Activity:
The answer is to be an exact copy of the lines below running from the line with "This desk's finding: nothing" down to the line with "THE METROLOGY DESK", both ends included, and nothing more.

Source information:
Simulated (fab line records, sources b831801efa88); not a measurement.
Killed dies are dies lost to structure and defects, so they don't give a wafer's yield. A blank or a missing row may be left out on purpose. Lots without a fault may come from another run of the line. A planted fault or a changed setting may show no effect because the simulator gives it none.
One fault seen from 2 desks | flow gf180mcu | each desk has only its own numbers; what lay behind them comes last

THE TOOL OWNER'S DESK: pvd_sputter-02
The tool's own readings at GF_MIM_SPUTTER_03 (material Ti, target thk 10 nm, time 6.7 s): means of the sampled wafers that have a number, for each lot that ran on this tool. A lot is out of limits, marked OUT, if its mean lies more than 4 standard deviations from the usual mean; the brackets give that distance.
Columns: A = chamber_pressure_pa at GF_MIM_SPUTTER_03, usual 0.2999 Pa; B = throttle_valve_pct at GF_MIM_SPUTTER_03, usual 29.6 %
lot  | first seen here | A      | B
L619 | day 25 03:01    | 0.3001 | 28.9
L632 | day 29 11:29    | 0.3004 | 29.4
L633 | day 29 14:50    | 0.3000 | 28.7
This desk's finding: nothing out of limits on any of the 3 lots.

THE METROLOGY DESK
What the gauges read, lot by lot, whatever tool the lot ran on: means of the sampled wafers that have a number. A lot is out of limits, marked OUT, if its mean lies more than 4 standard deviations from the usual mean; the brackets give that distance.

Task answer:
This desk's finding: nothing out of limits on any of the 3 lots.

THE METROLOGY DESK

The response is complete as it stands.